[ASSIGNMENT]: Go to the line in the entries below that holds "19 CLEAN: chemistry SPM (*)" and repeat exactly from there through the line that holds "36 CLEAN: chemistry SPM", inclusive.

━━━

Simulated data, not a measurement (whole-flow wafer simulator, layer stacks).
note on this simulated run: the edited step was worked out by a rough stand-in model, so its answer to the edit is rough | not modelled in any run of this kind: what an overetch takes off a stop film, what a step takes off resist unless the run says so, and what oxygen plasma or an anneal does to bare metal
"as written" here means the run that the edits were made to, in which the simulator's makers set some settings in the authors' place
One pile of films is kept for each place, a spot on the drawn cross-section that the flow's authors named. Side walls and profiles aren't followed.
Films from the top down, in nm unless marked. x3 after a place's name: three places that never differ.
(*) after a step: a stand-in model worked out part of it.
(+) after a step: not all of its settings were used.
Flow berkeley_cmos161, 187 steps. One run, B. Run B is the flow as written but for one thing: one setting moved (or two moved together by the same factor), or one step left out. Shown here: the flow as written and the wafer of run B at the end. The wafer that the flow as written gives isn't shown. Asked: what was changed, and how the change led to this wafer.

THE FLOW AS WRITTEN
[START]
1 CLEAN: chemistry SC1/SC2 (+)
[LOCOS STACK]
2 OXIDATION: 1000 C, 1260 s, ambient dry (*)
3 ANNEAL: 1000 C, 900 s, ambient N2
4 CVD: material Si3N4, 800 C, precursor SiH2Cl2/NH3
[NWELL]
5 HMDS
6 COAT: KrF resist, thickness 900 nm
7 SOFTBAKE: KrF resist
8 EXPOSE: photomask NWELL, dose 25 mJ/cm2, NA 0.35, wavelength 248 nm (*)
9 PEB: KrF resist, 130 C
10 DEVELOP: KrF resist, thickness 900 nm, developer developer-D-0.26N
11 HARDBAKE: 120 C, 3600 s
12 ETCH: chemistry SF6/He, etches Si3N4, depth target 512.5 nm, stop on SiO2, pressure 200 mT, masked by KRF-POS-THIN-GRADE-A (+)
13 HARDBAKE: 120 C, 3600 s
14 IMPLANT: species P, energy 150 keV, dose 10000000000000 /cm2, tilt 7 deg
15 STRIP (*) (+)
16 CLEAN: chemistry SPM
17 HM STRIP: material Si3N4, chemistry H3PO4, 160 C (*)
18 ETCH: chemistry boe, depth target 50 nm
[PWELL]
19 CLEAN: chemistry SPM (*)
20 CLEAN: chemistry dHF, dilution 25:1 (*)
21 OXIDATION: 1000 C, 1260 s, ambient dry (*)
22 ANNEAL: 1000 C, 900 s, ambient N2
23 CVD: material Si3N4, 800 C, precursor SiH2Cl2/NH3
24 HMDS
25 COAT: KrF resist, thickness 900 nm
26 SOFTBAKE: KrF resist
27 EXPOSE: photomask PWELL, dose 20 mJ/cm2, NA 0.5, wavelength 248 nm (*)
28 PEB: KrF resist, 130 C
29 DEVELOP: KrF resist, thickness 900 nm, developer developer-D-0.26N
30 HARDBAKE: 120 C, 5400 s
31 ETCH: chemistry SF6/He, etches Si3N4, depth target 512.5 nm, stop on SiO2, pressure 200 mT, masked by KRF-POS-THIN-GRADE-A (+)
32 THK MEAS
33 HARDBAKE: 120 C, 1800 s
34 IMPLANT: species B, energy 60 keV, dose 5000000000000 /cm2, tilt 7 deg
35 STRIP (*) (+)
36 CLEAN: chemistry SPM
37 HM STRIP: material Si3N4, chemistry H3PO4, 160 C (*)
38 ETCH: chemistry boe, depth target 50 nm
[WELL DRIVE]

━━━

[WRITTEN RESPONSE]:
19 CLEAN: chemistry SPM (*)
20 CLEAN: chemistry dHF, dilution 25:1 (*)
21 OXIDATION: 1000 C, 1260 s, ambient dry (*)
22 ANNEAL: 1000 C, 900 s, ambient N2
23 CVD: material Si3N4, 800 C, precursor SiH2Cl2/NH3
24 HMDS
25 COAT: KrF resist, thickness 900 nm
26 SOFTBAKE: KrF resist
27 EXPOSE: photomask PWELL, dose 20 mJ/cm2, NA 0.5, wavelength 248 nm (*)
28 PEB: KrF resist, 130 C
29 DEVELOP: KrF resist, thickness 900 nm, developer developer-D-0.26N
30 HARDBAKE: 120 C, 5400 s
31 ETCH: chemistry SF6/He, etches Si3N4, depth target 512.5 nm, stop on SiO2, pressure 200 mT, masked by KRF-POS-THIN-GRADE-A (+)
32 THK MEAS
33 HARDBAKE: 120 C, 1800 s
34 IMPLANT: species B, energy 60 keV, dose 5000000000000 /cm2, tilt 7 deg
35 STRIP (*) (+)
36 CLEAN: chemistry SPM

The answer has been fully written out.